Restate word for word the lines of the records below, starting at the line that contains "The metrology desk saw nothing out of limits." and ending at the line that contains "Nothing out of limits was", with both of those lines included and nothing else.

....

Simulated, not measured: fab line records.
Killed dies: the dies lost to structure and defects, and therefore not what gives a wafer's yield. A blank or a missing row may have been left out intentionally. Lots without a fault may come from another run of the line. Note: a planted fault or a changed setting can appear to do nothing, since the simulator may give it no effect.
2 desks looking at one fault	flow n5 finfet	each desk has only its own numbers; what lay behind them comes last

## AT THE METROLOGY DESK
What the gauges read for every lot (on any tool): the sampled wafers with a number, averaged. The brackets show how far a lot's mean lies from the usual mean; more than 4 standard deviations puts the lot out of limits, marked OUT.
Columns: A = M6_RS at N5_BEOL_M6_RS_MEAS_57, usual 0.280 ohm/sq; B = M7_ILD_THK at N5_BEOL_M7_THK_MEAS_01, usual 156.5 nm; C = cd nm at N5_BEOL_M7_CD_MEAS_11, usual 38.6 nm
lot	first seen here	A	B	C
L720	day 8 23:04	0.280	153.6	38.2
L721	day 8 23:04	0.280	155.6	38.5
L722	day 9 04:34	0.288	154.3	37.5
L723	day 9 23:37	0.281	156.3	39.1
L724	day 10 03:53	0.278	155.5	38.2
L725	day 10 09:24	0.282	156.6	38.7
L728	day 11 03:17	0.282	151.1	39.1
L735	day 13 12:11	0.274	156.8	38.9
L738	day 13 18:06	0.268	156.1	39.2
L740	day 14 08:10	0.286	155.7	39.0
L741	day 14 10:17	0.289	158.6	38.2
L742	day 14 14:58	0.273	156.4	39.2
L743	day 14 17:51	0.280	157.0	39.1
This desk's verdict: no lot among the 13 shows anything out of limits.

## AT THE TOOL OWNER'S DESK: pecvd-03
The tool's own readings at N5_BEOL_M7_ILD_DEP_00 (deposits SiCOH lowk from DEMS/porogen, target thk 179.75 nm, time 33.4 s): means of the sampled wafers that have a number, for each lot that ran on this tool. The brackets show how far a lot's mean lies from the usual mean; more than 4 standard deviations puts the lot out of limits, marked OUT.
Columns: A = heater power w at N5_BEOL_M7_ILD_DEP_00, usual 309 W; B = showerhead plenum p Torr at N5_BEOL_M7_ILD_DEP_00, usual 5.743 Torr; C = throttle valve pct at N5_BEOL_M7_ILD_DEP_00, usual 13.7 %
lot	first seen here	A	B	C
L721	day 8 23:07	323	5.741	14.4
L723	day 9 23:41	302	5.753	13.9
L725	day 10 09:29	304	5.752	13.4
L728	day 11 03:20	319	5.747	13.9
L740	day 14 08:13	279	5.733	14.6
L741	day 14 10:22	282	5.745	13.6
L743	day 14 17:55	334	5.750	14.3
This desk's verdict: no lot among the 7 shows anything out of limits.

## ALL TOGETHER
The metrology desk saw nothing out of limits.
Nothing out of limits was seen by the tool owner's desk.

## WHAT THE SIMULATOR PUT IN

....

### RESPONSE AREA
The metrology desk saw nothing out of limits.
Nothing out of limits was seen by the tool owner's desk.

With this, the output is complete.